**Activity**.
Please restate exactly what appears in the records below from the first line to the line where "S2: parts of" is, that line included.

::::::::
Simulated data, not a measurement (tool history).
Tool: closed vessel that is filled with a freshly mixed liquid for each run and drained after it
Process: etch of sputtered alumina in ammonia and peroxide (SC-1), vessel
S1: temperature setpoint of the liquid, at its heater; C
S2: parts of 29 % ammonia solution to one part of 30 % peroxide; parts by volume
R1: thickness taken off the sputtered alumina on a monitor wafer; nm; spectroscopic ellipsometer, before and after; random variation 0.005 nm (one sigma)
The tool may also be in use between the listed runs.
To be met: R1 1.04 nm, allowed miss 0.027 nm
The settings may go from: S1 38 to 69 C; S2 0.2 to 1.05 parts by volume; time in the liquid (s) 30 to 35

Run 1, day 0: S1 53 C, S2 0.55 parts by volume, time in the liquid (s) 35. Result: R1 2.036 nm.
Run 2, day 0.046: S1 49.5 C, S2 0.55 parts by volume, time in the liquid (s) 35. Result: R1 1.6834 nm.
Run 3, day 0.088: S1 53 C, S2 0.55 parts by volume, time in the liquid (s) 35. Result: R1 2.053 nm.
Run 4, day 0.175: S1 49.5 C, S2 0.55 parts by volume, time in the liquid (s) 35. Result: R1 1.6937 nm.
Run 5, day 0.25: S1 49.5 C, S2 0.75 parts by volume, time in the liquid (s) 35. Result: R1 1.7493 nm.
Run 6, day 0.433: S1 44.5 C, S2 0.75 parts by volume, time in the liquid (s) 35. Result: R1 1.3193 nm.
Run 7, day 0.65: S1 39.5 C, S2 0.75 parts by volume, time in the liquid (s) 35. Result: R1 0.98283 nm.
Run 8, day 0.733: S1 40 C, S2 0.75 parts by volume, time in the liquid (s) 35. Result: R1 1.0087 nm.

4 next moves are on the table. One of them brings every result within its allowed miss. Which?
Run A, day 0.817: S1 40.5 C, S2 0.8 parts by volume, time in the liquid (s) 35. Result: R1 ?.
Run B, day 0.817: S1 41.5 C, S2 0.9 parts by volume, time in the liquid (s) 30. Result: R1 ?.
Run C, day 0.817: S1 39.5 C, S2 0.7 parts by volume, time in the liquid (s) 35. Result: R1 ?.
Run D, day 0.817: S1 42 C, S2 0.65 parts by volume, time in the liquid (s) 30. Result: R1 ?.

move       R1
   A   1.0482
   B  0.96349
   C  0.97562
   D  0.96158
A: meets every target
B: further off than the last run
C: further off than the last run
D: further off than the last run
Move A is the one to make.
::::::::

**Answer area**.
Simulated data, not a measurement (tool history).
Tool: closed vessel that is filled with a freshly mixed liquid for each run and drained after it
Process: etch of sputtered alumina in ammonia and peroxide (SC-1), vessel
S1: temperature setpoint of the liquid, at its heater; C
S2: parts of 29 % ammonia solution to one part of 30 % peroxide; parts by volume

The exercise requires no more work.